+++ Data supplied
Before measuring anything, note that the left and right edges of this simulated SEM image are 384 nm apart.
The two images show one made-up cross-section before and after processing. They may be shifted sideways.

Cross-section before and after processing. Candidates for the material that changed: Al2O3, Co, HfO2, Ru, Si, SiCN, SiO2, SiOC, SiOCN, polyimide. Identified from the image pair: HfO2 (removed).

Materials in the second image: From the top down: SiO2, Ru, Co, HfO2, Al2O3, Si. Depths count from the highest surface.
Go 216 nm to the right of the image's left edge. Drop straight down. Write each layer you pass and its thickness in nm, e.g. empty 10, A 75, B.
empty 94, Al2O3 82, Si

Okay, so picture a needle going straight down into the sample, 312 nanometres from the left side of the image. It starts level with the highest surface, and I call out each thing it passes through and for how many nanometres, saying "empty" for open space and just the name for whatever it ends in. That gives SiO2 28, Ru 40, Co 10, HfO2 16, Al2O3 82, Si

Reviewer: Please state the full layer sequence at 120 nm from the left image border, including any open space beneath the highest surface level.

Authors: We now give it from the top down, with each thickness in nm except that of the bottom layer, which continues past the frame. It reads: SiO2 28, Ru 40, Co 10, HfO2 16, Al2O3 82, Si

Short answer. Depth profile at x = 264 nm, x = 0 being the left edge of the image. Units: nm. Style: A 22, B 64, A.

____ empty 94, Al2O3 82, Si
++++++

» **Requirement**:
All lines above from the one containing "The two images" to the one containing "Short answer. Depth" must be repeated exactly, both lines included, and no others.

» **Your solution**:
The two images show one made-up cross-section before and after processing. They may be shifted sideways.

Cross-section before and after processing. Candidates for the material that changed: Al2O3, Co, HfO2, Ru, Si, SiCN, SiO2, SiOC, SiOCN, polyimide. Identified from the image pair: HfO2 (removed).

Materials in the second image: From the top down: SiO2, Ru, Co, HfO2, Al2O3, Si. Depths count from the highest surface.
Go 216 nm to the right of the image's left edge. Drop straight down. Write each layer you pass and its thickness in nm, e.g. empty 10, A 75, B.
empty 94, Al2O3 82, Si

Okay, so picture a needle going straight down into the sample, 312 nanometres from the left side of the image. It starts level with the highest surface, and I call out each thing it passes through and for how many nanometres, saying "empty" for open space and just the name for whatever it ends in. That gives SiO2 28, Ru 40, Co 10, HfO2 16, Al2O3 82, Si

Reviewer: Please state the full layer sequence at 120 nm from the left image border, including any open space beneath the highest surface level.

Authors: We now give it from the top down, with each thickness in nm except that of the bottom layer, which continues past the frame. It reads: SiO2 28, Ru 40, Co 10, HfO2 16, Al2O3 82, Si

Short answer. Depth profile at x = 264 nm, x = 0 being the left edge of the image. Units: nm. Style: A 22, B 64, A.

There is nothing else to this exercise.